→ **WORK ITEM**
Exactly reproduce each line of the listing that follows.

→ **RECORDED INFORMATION**
+++

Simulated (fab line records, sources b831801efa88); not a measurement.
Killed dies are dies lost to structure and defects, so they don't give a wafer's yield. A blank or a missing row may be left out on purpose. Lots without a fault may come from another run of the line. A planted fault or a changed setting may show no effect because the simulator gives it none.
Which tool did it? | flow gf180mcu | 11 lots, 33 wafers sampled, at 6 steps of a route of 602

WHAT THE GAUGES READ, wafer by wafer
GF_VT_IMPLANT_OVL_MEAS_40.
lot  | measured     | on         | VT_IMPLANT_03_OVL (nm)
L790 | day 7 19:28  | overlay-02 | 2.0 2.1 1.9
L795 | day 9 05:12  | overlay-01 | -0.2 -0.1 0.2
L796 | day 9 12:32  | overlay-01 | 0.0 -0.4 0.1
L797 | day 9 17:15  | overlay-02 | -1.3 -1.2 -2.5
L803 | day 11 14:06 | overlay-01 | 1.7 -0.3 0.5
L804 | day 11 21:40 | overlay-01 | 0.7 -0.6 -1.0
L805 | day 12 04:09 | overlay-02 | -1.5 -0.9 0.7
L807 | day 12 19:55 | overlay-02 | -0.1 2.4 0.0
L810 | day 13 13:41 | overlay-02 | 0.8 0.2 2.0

+++

→ **EXERCISE RESPONSE**
Simulated (fab line records, sources b831801efa88); not a measurement.
Killed dies are dies lost to structure and defects, so they don't give a wafer's yield. A blank or a missing row may be left out on purpose. Lots without a fault may come from another run of the line. A planted fault or a changed setting may show no effect because the simulator gives it none.
Which tool did it? | flow gf180mcu | 11 lots, 33 wafers sampled, at 6 steps of a route of 602

WHAT THE GAUGES READ, wafer by wafer
GF_VT_IMPLANT_OVL_MEAS_40.
lot  | measured     | on         | VT_IMPLANT_03_OVL (nm)
L790 | day 7 19:28  | overlay-02 | 2.0 2.1 1.9
L795 | day 9 05:12  | overlay-01 | -0.2 -0.1 0.2
L796 | day 9 12:32  | overlay-01 | 0.0 -0.4 0.1
L797 | day 9 17:15  | overlay-02 | -1.3 -1.2 -2.5
L803 | day 11 14:06 | overlay-01 | 1.7 -0.3 0.5
L804 | day 11 21:40 | overlay-01 | 0.7 -0.6 -1.0
L805 | day 12 04:09 | overlay-02 | -1.5 -0.9 0.7
L807 | day 12 19:55 | overlay-02 | -0.1 2.4 0.0
L810 | day 13 13:41 | overlay-02 | 0.8 0.2 2.0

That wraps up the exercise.